ASSIGNMENT => Output the whole listing below. Keep it exact.

[SOURCE INFORMATION Boundary: Start]

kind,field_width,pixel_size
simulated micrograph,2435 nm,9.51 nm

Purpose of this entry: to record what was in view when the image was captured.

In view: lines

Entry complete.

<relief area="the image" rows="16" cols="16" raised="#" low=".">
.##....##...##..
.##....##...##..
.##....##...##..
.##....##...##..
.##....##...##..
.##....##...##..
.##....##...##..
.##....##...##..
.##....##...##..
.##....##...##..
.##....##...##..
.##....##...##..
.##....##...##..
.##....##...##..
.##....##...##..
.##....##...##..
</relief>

[SOURCE INFORMATION Boundary: End]

WRITTEN ANSWER =>
kind,field_width,pixel_size
simulated micrograph,2435 nm,9.51 nm

Purpose of this entry: to record what was in view when the image was captured.

In view: lines

Entry complete.

<relief area="the image" rows="16" cols="16" raised="#" low=".">
.##....##...##..
.##....##...##..
.##....##...##..
.##....##...##..
.##....##...##..
.##....##...##..
.##....##...##..
.##....##...##..
.##....##...##..
.##....##...##..
.##....##...##..
.##....##...##..
.##....##...##..
.##....##...##..
.##....##...##..
.##....##...##..
</relief>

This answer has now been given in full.